Segment Start: Listed entries

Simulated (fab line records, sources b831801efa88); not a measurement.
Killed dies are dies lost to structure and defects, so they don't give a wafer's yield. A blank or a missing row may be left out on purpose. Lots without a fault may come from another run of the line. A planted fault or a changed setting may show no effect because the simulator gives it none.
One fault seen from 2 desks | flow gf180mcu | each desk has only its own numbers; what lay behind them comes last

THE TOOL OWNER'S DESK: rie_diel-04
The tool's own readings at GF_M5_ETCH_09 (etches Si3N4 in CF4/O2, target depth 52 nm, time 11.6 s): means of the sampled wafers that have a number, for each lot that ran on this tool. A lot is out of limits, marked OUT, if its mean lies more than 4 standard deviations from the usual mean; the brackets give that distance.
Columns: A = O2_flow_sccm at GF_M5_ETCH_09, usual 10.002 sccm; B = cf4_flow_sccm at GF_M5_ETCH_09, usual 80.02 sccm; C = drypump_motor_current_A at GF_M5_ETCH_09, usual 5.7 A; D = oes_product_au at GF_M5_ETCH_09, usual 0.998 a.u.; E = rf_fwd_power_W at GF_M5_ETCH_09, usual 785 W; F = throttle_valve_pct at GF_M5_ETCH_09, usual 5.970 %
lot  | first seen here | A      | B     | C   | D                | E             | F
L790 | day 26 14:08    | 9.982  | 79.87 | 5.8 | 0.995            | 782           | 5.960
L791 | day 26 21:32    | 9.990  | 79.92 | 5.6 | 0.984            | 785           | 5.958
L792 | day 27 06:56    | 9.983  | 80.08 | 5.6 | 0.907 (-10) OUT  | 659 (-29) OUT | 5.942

Segment End: Listed entries

Work item: Write out the records above exactly, from the opening line to the line with "Killed dies are", including both, with nothing added.

Answer box:
Simulated (fab line records, sources b831801efa88); not a measurement.
Killed dies are dies lost to structure and defects, so they don't give a wafer's yield. A blank or a missing row may be left out on purpose. Lots without a fault may come from another run of the line. A planted fault or a changed setting may show no effect because the simulator gives it none.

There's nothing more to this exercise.